_Action item_: Only the lines from the opening of the material through the one containing "Anyone who measures" should be reproduced, each exactly as it stands.

_Entries provided_:
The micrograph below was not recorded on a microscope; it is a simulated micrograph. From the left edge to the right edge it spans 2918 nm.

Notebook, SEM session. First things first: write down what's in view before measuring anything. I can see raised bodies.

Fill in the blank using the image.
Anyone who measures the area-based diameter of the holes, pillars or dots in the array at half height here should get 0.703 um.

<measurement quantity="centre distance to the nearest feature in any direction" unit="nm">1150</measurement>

_Problem solution_:
The micrograph below was not recorded on a microscope; it is a simulated micrograph. From the left edge to the right edge it spans 2918 nm.

Notebook, SEM session. First things first: write down what's in view before measuring anything. I can see raised bodies.

Fill in the blank using the image.
Anyone who measures the area-based diameter of the holes, pillars or dots in the array at half height here should get 0.703 um.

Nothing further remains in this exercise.